Material provided
───

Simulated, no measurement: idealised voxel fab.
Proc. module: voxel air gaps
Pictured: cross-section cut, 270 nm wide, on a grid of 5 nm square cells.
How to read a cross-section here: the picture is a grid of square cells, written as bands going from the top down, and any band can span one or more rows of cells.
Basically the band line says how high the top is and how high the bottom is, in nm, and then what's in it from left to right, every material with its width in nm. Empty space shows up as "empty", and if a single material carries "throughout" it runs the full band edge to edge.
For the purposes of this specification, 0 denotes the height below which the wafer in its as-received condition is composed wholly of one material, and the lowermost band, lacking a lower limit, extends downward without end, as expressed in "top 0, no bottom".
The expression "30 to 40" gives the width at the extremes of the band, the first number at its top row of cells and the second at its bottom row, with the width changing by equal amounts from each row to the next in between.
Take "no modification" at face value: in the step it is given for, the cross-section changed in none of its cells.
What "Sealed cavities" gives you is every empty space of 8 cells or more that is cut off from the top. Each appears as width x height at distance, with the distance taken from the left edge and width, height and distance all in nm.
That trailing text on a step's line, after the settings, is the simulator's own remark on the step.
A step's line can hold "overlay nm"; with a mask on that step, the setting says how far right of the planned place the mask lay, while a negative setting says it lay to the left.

───

Copy the entire listing exactly. Do not skip a line.

Simulated, no measurement: idealised voxel fab.
Proc. module: voxel air gaps
Pictured: cross-section cut, 270 nm wide, on a grid of 5 nm square cells.
How to read a cross-section here: the picture is a grid of square cells, written as bands going from the top down, and any band can span one or more rows of cells.
Basically the band line says how high the top is and how high the bottom is, in nm, and then what's in it from left to right, every material with its width in nm. Empty space shows up as "empty", and if a single material carries "throughout" it runs the full band edge to edge.
For the purposes of this specification, 0 denotes the height below which the wafer in its as-received condition is composed wholly of one material, and the lowermost band, lacking a lower limit, extends downward without end, as expressed in "top 0, no bottom".
The expression "30 to 40" gives the width at the extremes of the band, the first number at its top row of cells and the second at its bottom row, with the width changing by equal amounts from each row to the next in between.
Take "no modification" at face value: in the step it is given for, the cross-section changed in none of its cells.
What "Sealed cavities" gives you is every empty space of 8 cells or more that is cut off from the top. Each appears as width x height at distance, with the distance taken from the left edge and width, height and distance all in nm.
That trailing text on a step's line, after the settings, is the simulator's own remark on the step.
A step's line can hold "overlay nm"; with a mask on that step, the setting says how far right of the planned place the mask lay, while a negative setting says it lay to the left.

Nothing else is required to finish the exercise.